──────── DATA SECTION
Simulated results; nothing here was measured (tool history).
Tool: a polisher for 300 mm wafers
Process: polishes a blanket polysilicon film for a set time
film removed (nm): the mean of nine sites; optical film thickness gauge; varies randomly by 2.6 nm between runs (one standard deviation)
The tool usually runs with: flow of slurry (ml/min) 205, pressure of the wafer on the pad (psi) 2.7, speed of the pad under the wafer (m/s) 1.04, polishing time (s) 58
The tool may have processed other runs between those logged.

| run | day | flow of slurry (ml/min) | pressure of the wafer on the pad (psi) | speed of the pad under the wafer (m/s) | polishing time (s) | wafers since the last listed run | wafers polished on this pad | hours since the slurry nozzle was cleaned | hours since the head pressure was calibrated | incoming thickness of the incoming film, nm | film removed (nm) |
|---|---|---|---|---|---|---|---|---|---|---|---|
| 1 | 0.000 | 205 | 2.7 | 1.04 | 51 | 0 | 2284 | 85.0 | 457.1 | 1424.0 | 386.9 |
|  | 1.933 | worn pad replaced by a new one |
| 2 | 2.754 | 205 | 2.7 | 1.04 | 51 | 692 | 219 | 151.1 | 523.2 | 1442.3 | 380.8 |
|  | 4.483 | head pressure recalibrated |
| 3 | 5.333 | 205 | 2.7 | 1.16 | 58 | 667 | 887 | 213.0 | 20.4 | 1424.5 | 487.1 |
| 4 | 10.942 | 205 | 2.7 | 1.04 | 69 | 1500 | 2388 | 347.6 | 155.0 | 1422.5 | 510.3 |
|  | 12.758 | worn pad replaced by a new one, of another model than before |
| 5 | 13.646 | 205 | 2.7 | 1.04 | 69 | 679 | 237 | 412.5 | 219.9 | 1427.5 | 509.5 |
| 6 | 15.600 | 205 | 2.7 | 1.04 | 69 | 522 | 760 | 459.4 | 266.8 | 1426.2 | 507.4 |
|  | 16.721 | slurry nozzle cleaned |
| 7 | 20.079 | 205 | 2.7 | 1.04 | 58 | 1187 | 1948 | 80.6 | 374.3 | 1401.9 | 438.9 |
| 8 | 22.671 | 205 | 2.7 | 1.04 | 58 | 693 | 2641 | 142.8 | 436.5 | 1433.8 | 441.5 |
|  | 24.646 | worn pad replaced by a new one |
────────────────

> [REQUIREMENT]
Please retype the top of the data exactly, down to and including the line that holds "The tool may", and nothing further.

> [PROBLEM SOLUTION]
Simulated results; nothing here was measured (tool history).
Tool: a polisher for 300 mm wafers
Process: polishes a blanket polysilicon film for a set time
film removed (nm): the mean of nine sites; optical film thickness gauge; varies randomly by 2.6 nm between runs (one standard deviation)
The tool usually runs with: flow of slurry (ml/min) 205, pressure of the wafer on the pad (psi) 2.7, speed of the pad under the wafer (m/s) 1.04, polishing time (s) 58
The tool may have processed other runs between those logged.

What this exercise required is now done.